------------------------

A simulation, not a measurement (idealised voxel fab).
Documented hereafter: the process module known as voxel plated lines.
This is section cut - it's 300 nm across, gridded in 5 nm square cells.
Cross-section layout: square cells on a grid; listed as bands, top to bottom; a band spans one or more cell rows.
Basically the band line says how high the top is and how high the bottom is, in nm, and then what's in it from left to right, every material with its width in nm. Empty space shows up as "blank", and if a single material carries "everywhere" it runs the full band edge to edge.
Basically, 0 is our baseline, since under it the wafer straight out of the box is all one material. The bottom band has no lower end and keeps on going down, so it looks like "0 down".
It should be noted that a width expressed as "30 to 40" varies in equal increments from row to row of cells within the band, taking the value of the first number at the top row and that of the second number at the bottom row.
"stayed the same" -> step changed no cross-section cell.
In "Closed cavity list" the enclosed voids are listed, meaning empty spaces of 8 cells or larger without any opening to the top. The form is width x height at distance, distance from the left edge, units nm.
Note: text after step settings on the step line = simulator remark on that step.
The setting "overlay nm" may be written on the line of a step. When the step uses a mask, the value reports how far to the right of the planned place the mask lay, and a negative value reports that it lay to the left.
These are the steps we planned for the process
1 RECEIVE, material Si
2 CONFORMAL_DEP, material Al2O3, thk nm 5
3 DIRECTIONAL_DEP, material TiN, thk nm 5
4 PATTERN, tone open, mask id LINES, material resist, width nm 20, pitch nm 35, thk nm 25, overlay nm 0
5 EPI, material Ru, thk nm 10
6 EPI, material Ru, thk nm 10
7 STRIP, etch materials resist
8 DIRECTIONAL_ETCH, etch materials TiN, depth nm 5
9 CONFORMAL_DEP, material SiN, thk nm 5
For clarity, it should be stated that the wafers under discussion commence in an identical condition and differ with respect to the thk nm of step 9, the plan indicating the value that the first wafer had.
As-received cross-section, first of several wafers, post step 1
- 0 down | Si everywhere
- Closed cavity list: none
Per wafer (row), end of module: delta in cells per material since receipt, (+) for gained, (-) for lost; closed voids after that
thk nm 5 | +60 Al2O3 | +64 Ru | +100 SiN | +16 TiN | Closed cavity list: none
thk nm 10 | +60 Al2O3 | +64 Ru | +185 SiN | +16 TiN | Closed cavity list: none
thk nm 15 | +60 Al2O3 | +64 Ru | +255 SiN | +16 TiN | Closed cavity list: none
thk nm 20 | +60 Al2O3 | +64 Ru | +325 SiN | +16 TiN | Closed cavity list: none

------------------------

ACTIVITY: In the listing above, locate the line containing "This is section" and the line containing "Note: text after", then transcribe both and every line between them verbatim.

EXPECTED ANSWER:
This is section cut - it's 300 nm across, gridded in 5 nm square cells.
Cross-section layout: square cells on a grid; listed as bands, top to bottom; a band spans one or more cell rows.
Basically the band line says how high the top is and how high the bottom is, in nm, and then what's in it from left to right, every material with its width in nm. Empty space shows up as "blank", and if a single material carries "everywhere" it runs the full band edge to edge.
Basically, 0 is our baseline, since under it the wafer straight out of the box is all one material. The bottom band has no lower end and keeps on going down, so it looks like "0 down".
It should be noted that a width expressed as "30 to 40" varies in equal increments from row to row of cells within the band, taking the value of the first number at the top row and that of the second number at the bottom row.
"stayed the same" -> step changed no cross-section cell.
In "Closed cavity list" the enclosed voids are listed, meaning empty spaces of 8 cells or larger without any opening to the top. The form is width x height at distance, distance from the left edge, units nm.
Note: text after step settings on the step line = simulator remark on that step.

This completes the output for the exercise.